===== Data for review =====
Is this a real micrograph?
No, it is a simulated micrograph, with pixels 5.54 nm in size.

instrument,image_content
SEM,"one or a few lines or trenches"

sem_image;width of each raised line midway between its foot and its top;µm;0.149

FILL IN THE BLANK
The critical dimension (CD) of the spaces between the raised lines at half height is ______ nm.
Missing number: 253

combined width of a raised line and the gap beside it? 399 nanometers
=====

- Exercise
Print exactly the lines from the beginning of the entries through the line with "Missing number: 253". Output nothing more.

- Reply
Is this a real micrograph?
No, it is a simulated micrograph, with pixels 5.54 nm in size.

instrument,image_content
SEM,"one or a few lines or trenches"

sem_image;width of each raised line midway between its foot and its top;µm;0.149

FILL IN THE BLANK
The critical dimension (CD) of the spaces between the raised lines at half height is ______ nm.
Missing number: 253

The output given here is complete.